◆ **TASK ITEM**
The output must reproduce each line of the data word for word.

(Beginning of DATA SUPPLIED)
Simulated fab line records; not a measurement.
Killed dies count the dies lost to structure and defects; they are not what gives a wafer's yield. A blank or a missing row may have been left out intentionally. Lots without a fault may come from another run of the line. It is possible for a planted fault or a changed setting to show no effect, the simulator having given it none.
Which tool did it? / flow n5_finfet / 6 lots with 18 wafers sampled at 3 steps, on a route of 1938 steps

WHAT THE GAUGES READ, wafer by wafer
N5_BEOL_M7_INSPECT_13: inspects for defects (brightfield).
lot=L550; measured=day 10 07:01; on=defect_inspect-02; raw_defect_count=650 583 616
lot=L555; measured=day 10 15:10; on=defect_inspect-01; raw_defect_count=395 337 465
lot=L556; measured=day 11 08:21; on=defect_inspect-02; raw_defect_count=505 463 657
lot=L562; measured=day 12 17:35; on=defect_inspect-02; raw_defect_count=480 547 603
(End of DATA SUPPLIED)

◆ **ANSWER BOX**
Simulated fab line records; not a measurement.
Killed dies count the dies lost to structure and defects; they are not what gives a wafer's yield. A blank or a missing row may have been left out intentionally. Lots without a fault may come from another run of the line. It is possible for a planted fault or a changed setting to show no effect, the simulator having given it none.
Which tool did it? / flow n5_finfet / 6 lots with 18 wafers sampled at 3 steps, on a route of 1938 steps

WHAT THE GAUGES READ, wafer by wafer
N5_BEOL_M7_INSPECT_13: inspects for defects (brightfield).
lot=L550; measured=day 10 07:01; on=defect_inspect-02; raw_defect_count=650 583 616
lot=L555; measured=day 10 15:10; on=defect_inspect-01; raw_defect_count=395 337 465
lot=L556; measured=day 11 08:21; on=defect_inspect-02; raw_defect_count=505 463 657
lot=L562; measured=day 12 17:35; on=defect_inspect-02; raw_defect_count=480 547 603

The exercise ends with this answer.